Source data
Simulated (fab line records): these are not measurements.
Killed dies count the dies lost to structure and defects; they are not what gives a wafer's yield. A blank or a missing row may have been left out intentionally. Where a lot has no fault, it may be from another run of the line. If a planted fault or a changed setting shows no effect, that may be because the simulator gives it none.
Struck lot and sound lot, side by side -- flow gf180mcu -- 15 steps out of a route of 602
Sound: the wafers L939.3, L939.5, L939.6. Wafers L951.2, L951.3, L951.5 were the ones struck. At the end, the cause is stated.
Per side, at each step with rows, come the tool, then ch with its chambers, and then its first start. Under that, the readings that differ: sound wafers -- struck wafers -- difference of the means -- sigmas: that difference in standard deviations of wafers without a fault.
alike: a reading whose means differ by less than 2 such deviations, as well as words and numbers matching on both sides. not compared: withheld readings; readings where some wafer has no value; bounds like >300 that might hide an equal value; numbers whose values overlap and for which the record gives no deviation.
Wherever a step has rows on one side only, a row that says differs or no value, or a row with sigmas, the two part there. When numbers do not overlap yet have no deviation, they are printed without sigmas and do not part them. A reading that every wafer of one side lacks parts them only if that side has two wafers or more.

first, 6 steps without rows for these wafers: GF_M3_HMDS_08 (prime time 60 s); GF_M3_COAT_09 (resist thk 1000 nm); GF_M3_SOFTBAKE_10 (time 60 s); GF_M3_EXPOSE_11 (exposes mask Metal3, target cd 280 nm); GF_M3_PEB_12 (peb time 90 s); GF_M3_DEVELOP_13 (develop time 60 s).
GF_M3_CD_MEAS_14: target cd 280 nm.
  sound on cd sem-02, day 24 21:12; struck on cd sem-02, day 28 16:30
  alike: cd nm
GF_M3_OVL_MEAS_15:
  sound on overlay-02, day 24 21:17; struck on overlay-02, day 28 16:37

Work task
Transcribe the material above in full, keeping every word.

Exercise solution
Simulated (fab line records): these are not measurements.
Killed dies count the dies lost to structure and defects; they are not what gives a wafer's yield. A blank or a missing row may have been left out intentionally. Where a lot has no fault, it may be from another run of the line. If a planted fault or a changed setting shows no effect, that may be because the simulator gives it none.
Struck lot and sound lot, side by side -- flow gf180mcu -- 15 steps out of a route of 602
Sound: the wafers L939.3, L939.5, L939.6. Wafers L951.2, L951.3, L951.5 were the ones struck. At the end, the cause is stated.
Per side, at each step with rows, come the tool, then ch with its chambers, and then its first start. Under that, the readings that differ: sound wafers -- struck wafers -- difference of the means -- sigmas: that difference in standard deviations of wafers without a fault.
alike: a reading whose means differ by less than 2 such deviations, as well as words and numbers matching on both sides. not compared: withheld readings; readings where some wafer has no value; bounds like >300 that might hide an equal value; numbers whose values overlap and for which the record gives no deviation.
Wherever a step has rows on one side only, a row that says differs or no value, or a row with sigmas, the two part there. When numbers do not overlap yet have no deviation, they are printed without sigmas and do not part them. A reading that every wafer of one side lacks parts them only if that side has two wafers or more.

first, 6 steps without rows for these wafers: GF_M3_HMDS_08 (prime time 60 s); GF_M3_COAT_09 (resist thk 1000 nm); GF_M3_SOFTBAKE_10 (time 60 s); GF_M3_EXPOSE_11 (exposes mask Metal3, target cd 280 nm); GF_M3_PEB_12 (peb time 90 s); GF_M3_DEVELOP_13 (develop time 60 s).
GF_M3_CD_MEAS_14: target cd 280 nm.
  sound on cd sem-02, day 24 21:12; struck on cd sem-02, day 28 16:30
  alike: cd nm
GF_M3_OVL_MEAS_15:
  sound on overlay-02, day 24 21:17; struck on overlay-02, day 28 16:37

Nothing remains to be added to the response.